STORED DATA:
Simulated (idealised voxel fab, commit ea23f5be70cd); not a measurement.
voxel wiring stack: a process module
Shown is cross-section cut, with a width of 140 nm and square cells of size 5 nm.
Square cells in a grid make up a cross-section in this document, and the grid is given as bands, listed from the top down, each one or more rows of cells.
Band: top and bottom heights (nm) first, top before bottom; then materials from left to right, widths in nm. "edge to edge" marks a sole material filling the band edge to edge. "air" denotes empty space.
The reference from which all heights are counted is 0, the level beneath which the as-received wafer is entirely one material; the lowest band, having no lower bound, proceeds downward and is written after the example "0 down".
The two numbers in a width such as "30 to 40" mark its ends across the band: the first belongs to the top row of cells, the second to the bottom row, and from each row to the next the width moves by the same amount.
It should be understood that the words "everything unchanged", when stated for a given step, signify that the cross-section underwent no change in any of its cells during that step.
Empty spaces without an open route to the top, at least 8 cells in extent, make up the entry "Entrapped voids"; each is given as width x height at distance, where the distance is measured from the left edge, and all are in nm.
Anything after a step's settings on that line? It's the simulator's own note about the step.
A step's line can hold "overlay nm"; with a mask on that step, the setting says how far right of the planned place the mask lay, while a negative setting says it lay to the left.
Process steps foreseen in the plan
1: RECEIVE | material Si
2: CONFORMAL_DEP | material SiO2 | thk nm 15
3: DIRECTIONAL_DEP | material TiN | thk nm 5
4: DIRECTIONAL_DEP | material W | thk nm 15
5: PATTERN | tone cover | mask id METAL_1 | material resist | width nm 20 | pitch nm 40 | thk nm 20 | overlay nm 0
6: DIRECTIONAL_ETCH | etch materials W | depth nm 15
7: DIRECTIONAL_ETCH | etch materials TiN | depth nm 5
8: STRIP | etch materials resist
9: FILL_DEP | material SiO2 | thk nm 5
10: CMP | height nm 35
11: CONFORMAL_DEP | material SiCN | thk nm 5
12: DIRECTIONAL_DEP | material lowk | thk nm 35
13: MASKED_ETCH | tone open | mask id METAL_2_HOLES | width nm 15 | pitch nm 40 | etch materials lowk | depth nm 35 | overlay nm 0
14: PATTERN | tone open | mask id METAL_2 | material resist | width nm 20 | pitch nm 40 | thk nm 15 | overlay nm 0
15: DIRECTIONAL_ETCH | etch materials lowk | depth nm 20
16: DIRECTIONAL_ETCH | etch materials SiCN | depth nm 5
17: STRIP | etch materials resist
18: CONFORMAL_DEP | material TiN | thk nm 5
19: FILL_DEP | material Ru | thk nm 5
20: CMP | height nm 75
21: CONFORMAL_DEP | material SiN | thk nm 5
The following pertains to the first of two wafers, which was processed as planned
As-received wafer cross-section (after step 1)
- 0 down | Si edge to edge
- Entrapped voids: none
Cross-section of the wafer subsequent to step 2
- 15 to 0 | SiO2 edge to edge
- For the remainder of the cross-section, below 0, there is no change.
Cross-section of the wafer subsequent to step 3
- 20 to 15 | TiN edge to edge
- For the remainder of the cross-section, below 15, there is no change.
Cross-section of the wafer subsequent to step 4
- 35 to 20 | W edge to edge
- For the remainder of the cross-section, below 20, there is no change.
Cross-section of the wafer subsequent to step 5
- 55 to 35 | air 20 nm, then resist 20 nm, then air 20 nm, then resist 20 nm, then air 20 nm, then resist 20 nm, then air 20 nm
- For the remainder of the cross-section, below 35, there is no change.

EXERCISE: Output exactly the leading lines of the data, up to and including the line marked by "Square cells in".

WRITTEN ANSWER:
Simulated (idealised voxel fab, commit ea23f5be70cd); not a measurement.
voxel wiring stack: a process module
Shown is cross-section cut, with a width of 140 nm and square cells of size 5 nm.
Square cells in a grid make up a cross-section in this document, and the grid is given as bands, listed from the top down, each one or more rows of cells.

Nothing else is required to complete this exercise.